Extracted material
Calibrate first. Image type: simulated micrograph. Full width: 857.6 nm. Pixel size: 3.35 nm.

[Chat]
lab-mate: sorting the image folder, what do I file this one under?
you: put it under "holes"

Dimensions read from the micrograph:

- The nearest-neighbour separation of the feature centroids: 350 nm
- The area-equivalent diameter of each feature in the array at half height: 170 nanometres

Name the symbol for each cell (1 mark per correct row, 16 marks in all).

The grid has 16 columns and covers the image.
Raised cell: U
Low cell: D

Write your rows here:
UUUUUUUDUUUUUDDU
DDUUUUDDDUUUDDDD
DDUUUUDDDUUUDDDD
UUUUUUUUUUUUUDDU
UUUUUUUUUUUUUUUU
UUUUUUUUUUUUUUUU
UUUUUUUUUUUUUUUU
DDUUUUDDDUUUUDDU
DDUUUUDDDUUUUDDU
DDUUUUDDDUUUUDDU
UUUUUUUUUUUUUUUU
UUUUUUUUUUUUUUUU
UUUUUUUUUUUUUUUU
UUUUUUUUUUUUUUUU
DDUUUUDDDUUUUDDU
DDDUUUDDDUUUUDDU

Work order
From the opening line of the data above through the line holding "- The nearest-neighbour", give every line again exactly as it stands.

Exercise solution
Calibrate first. Image type: simulated micrograph. Full width: 857.6 nm. Pixel size: 3.35 nm.

[Chat]
lab-mate: sorting the image folder, what do I file this one under?
you: put it under "holes"

Dimensions read from the micrograph:

- The nearest-neighbour separation of the feature centroids: 350 nm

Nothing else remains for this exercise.